**DATA RECORDS**
*** Block opens ***

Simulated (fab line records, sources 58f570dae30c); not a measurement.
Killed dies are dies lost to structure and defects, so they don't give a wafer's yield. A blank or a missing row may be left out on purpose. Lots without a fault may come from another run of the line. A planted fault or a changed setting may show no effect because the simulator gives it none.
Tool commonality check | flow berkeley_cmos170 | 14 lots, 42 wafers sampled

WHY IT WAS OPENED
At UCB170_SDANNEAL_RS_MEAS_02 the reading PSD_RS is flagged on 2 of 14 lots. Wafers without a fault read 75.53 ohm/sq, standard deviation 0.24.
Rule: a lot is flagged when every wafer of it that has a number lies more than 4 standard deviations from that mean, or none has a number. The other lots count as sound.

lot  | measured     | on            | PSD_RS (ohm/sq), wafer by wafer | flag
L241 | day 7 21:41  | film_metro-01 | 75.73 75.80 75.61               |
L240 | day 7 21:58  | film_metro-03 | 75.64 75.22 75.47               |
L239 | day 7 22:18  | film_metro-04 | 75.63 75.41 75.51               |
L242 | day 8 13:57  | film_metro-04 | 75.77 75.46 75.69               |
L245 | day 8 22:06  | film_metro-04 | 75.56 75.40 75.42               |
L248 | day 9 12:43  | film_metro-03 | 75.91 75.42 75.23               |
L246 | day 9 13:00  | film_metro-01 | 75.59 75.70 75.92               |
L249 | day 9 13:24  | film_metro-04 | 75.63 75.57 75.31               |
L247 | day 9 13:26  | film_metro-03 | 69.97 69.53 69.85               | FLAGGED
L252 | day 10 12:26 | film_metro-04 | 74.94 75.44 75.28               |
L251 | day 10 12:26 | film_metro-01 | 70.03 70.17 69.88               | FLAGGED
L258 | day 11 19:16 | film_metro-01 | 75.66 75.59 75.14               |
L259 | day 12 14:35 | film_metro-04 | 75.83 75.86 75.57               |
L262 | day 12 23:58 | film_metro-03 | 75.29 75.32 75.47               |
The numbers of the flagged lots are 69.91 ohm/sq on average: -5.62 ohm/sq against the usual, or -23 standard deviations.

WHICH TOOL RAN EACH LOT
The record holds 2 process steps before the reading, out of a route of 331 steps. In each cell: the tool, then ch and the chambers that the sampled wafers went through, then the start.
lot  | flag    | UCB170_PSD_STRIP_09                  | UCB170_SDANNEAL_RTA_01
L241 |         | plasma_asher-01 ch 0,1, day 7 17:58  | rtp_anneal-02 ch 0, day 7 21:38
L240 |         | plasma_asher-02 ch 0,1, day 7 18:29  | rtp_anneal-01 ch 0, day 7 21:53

*** Block closes ***

**ASSIGNMENT**
Once the line containing "wafer | flag" has been written out, please stop; every line before it, back to the first line of the records above, should be given exactly.

**SOLUTION**
Simulated (fab line records, sources 58f570dae30c); not a measurement.
Killed dies are dies lost to structure and defects, so they don't give a wafer's yield. A blank or a missing row may be left out on purpose. Lots without a fault may come from another run of the line. A planted fault or a changed setting may show no effect because the simulator gives it none.
Tool commonality check | flow berkeley_cmos170 | 14 lots, 42 wafers sampled

WHY IT WAS OPENED
At UCB170_SDANNEAL_RS_MEAS_02 the reading PSD_RS is flagged on 2 of 14 lots. Wafers without a fault read 75.53 ohm/sq, standard deviation 0.24.
Rule: a lot is flagged when every wafer of it that has a number lies more than 4 standard deviations from that mean, or none has a number. The other lots count as sound.

lot  | measured     | on            | PSD_RS (ohm/sq), wafer by wafer | flag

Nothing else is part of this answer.